ACTIVITY:
Transcribe the data exactly, stopping after the "175 nm wide, 5" line.

§ §

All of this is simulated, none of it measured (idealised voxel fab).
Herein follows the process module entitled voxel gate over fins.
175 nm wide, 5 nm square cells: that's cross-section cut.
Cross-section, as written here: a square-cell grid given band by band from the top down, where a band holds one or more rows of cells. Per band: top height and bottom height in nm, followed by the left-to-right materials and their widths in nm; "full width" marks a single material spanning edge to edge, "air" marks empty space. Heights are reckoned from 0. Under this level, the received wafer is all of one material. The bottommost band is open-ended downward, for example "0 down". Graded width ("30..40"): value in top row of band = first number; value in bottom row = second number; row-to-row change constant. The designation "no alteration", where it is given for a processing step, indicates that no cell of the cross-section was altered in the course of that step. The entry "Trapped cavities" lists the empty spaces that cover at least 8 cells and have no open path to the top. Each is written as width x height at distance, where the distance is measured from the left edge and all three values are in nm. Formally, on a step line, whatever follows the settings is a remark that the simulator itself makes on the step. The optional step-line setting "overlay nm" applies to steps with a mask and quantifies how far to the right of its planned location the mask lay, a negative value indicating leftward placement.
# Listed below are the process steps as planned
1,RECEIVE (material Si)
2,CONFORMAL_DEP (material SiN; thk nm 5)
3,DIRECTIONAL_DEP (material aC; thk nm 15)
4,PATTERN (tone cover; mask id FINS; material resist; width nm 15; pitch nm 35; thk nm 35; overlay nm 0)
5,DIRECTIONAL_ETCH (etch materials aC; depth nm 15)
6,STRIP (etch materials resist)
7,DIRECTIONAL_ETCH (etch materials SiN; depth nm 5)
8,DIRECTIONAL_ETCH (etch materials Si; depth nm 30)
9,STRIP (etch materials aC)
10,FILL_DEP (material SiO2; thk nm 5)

§ §

EXERCISE OUTPUT:
All of this is simulated, none of it measured (idealised voxel fab).
Herein follows the process module entitled voxel gate over fins.
175 nm wide, 5 nm square cells: that's cross-section cut.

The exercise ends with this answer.